Material supplied:
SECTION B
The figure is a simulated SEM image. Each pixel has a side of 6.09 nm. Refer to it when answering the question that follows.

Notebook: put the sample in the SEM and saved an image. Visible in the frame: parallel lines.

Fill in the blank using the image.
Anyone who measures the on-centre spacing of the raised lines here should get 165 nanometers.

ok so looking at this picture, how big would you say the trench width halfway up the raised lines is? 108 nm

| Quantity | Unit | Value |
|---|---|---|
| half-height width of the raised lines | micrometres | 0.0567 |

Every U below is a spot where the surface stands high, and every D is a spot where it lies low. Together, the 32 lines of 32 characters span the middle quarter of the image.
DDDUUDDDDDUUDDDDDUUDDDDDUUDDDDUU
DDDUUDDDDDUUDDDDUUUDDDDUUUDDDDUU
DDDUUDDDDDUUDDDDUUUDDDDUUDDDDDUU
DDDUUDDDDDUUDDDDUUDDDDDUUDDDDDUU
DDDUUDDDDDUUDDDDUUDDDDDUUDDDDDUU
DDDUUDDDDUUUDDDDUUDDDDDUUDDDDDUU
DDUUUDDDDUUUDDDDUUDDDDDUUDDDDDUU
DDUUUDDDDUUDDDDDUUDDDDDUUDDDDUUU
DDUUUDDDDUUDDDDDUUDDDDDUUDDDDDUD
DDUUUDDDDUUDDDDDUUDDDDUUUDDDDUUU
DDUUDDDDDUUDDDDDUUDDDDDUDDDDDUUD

Work item:
Would you repeat all the material exactly as it is shown?

Reply:
SECTION B
The figure is a simulated SEM image. Each pixel has a side of 6.09 nm. Refer to it when answering the question that follows.

Notebook: put the sample in the SEM and saved an image. Visible in the frame: parallel lines.

Fill in the blank using the image.
Anyone who measures the on-centre spacing of the raised lines here should get 165 nanometers.

ok so looking at this picture, how big would you say the trench width halfway up the raised lines is? 108 nm

| Quantity | Unit | Value |
|---|---|---|
| half-height width of the raised lines | micrometres | 0.0567 |

Every U below is a spot where the surface stands high, and every D is a spot where it lies low. Together, the 32 lines of 32 characters span the middle quarter of the image.
DDDUUDDDDDUUDDDDDUUDDDDDUUDDDDUU
DDDUUDDDDDUUDDDDUUUDDDDUUUDDDDUU
DDDUUDDDDDUUDDDDUUUDDDDUUDDDDDUU
DDDUUDDDDDUUDDDDUUDDDDDUUDDDDDUU
DDDUUDDDDDUUDDDDUUDDDDDUUDDDDDUU
DDDUUDDDDUUUDDDDUUDDDDDUUDDDDDUU
DDUUUDDDDUUUDDDDUUDDDDDUUDDDDDUU
DDUUUDDDDUUDDDDDUUDDDDDUUDDDDUUU
DDUUUDDDDUUDDDDDUUDDDDDUUDDDDDUD
DDUUUDDDDUUDDDDDUUDDDDUUUDDDDUUU
DDUUDDDDDUUDDDDDUUDDDDDUDDDDDUUD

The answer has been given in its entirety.